**INFORMATION SHOWN:**
====
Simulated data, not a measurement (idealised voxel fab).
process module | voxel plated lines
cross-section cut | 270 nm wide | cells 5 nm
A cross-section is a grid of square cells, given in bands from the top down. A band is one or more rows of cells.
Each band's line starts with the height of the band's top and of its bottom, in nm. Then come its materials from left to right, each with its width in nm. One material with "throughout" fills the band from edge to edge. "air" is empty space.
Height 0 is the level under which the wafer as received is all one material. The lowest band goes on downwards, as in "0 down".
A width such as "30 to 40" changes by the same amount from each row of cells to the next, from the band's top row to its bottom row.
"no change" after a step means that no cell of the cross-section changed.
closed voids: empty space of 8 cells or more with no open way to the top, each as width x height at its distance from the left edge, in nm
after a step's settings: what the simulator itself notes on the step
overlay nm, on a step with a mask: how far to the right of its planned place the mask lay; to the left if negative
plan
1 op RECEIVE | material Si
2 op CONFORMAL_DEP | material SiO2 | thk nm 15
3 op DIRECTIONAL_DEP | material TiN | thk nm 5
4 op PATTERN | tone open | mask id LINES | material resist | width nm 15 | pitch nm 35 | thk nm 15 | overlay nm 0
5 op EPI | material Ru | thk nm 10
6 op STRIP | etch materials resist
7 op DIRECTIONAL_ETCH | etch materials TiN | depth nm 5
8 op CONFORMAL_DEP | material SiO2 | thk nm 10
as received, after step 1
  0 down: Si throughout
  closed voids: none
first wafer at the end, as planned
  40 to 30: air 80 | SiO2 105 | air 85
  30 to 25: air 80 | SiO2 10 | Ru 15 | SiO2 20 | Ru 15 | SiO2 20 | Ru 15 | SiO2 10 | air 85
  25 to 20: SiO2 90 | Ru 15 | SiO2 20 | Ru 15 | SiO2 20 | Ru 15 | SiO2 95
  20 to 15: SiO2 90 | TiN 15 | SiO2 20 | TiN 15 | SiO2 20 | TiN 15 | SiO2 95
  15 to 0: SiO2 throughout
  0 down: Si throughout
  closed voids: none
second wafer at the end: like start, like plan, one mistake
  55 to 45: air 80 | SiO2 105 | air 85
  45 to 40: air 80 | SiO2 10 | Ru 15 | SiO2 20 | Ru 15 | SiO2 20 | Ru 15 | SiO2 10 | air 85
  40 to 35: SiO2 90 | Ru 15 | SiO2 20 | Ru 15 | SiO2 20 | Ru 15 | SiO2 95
====

**REQUIREMENT:**
What you should output is every line of the records above, from the first through the line containing "A cross-section is", unchanged.

**ANSWER SPACE:**
Simulated data, not a measurement (idealised voxel fab).
process module | voxel plated lines
cross-section cut | 270 nm wide | cells 5 nm
A cross-section is a grid of square cells, given in bands from the top down. A band is one or more rows of cells.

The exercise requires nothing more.